Dataset:

*** Block opens ***

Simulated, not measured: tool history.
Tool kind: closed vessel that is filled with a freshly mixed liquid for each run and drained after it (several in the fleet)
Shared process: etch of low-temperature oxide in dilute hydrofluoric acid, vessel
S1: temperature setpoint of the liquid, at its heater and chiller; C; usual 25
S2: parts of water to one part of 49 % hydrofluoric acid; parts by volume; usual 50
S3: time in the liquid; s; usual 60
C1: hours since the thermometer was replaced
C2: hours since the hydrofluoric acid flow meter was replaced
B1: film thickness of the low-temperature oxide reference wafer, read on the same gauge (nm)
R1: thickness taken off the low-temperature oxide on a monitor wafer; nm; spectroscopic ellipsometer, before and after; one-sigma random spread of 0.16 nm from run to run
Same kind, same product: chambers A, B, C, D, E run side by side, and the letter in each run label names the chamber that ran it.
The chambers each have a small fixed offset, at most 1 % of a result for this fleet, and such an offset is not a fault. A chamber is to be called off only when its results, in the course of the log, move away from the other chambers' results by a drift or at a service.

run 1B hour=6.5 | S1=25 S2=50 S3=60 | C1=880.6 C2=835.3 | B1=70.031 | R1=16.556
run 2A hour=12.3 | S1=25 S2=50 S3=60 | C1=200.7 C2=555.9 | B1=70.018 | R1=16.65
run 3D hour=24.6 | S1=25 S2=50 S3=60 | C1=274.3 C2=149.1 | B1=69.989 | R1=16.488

*** Block closes ***

Work item: Give back each line above exactly as written.

Result:
Simulated, not measured: tool history.
Tool kind: closed vessel that is filled with a freshly mixed liquid for each run and drained after it (several in the fleet)
Shared process: etch of low-temperature oxide in dilute hydrofluoric acid, vessel
S1: temperature setpoint of the liquid, at its heater and chiller; C; usual 25
S2: parts of water to one part of 49 % hydrofluoric acid; parts by volume; usual 50
S3: time in the liquid; s; usual 60
C1: hours since the thermometer was replaced
C2: hours since the hydrofluoric acid flow meter was replaced
B1: film thickness of the low-temperature oxide reference wafer, read on the same gauge (nm)
R1: thickness taken off the low-temperature oxide on a monitor wafer; nm; spectroscopic ellipsometer, before and after; one-sigma random spread of 0.16 nm from run to run
Same kind, same product: chambers A, B, C, D, E run side by side, and the letter in each run label names the chamber that ran it.
The chambers each have a small fixed offset, at most 1 % of a result for this fleet, and such an offset is not a fault. A chamber is to be called off only when its results, in the course of the log, move away from the other chambers' results by a drift or at a service.

run 1B hour=6.5 | S1=25 S2=50 S3=60 | C1=880.6 C2=835.3 | B1=70.031 | R1=16.556
run 2A hour=12.3 | S1=25 S2=50 S3=60 | C1=200.7 C2=555.9 | B1=70.018 | R1=16.65
run 3D hour=24.6 | S1=25 S2=50 S3=60 | C1=274.3 C2=149.1 | B1=69.989 | R1=16.488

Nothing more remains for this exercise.